══ DATA PROVIDED ══

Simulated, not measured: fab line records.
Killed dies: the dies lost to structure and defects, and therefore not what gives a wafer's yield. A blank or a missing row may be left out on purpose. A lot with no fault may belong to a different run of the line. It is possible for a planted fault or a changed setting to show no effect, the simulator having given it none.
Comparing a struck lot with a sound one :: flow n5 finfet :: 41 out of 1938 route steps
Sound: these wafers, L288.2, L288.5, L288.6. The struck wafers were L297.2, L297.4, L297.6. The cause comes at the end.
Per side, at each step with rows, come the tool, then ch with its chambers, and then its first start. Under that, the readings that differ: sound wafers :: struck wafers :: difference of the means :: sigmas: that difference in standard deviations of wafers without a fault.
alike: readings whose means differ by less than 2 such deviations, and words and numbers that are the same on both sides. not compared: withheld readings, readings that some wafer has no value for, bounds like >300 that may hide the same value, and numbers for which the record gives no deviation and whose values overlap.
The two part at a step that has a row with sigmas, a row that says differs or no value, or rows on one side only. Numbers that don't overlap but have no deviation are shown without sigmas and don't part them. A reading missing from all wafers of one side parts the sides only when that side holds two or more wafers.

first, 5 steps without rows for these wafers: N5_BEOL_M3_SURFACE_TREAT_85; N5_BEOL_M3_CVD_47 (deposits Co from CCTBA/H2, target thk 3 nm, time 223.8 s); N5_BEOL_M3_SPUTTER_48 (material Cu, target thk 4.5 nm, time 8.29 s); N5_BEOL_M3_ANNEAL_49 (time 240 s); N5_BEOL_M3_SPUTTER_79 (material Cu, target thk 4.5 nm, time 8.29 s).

═══

◆ **REQUIREMENT**
Reproduce the material. Keep every word as written.

◆ **RESPONSE AREA**
Simulated, not measured: fab line records.
Killed dies: the dies lost to structure and defects, and therefore not what gives a wafer's yield. A blank or a missing row may be left out on purpose. A lot with no fault may belong to a different run of the line. It is possible for a planted fault or a changed setting to show no effect, the simulator having given it none.
Comparing a struck lot with a sound one :: flow n5 finfet :: 41 out of 1938 route steps
Sound: these wafers, L288.2, L288.5, L288.6. The struck wafers were L297.2, L297.4, L297.6. The cause comes at the end.
Per side, at each step with rows, come the tool, then ch with its chambers, and then its first start. Under that, the readings that differ: sound wafers :: struck wafers :: difference of the means :: sigmas: that difference in standard deviations of wafers without a fault.
alike: readings whose means differ by less than 2 such deviations, and words and numbers that are the same on both sides. not compared: withheld readings, readings that some wafer has no value for, bounds like >300 that may hide the same value, and numbers for which the record gives no deviation and whose values overlap.
The two part at a step that has a row with sigmas, a row that says differs or no value, or rows on one side only. Numbers that don't overlap but have no deviation are shown without sigmas and don't part them. A reading missing from all wafers of one side parts the sides only when that side holds two or more wafers.

first, 5 steps without rows for these wafers: N5_BEOL_M3_SURFACE_TREAT_85; N5_BEOL_M3_CVD_47 (deposits Co from CCTBA/H2, target thk 3 nm, time 223.8 s); N5_BEOL_M3_SPUTTER_48 (material Cu, target thk 4.5 nm, time 8.29 s); N5_BEOL_M3_ANNEAL_49 (time 240 s); N5_BEOL_M3_SPUTTER_79 (material Cu, target thk 4.5 nm, time 8.29 s).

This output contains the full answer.